§ **Material supplied**
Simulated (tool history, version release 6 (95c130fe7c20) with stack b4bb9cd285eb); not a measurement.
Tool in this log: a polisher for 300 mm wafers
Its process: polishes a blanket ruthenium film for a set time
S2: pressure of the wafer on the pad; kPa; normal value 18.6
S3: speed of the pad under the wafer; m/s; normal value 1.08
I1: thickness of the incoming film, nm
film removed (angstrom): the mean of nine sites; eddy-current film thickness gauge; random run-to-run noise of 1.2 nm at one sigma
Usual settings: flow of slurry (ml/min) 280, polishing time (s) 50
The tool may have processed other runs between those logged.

§ **Activity**
Transcribe each entry exactly.

§ **Task result**
Simulated (tool history, version release 6 (95c130fe7c20) with stack b4bb9cd285eb); not a measurement.
Tool in this log: a polisher for 300 mm wafers
Its process: polishes a blanket ruthenium film for a set time
S2: pressure of the wafer on the pad; kPa; normal value 18.6
S3: speed of the pad under the wafer; m/s; normal value 1.08
I1: thickness of the incoming film, nm
film removed (angstrom): the mean of nine sites; eddy-current film thickness gauge; random run-to-run noise of 1.2 nm at one sigma
Usual settings: flow of slurry (ml/min) 280, polishing time (s) 50
The tool may have processed other runs between those logged.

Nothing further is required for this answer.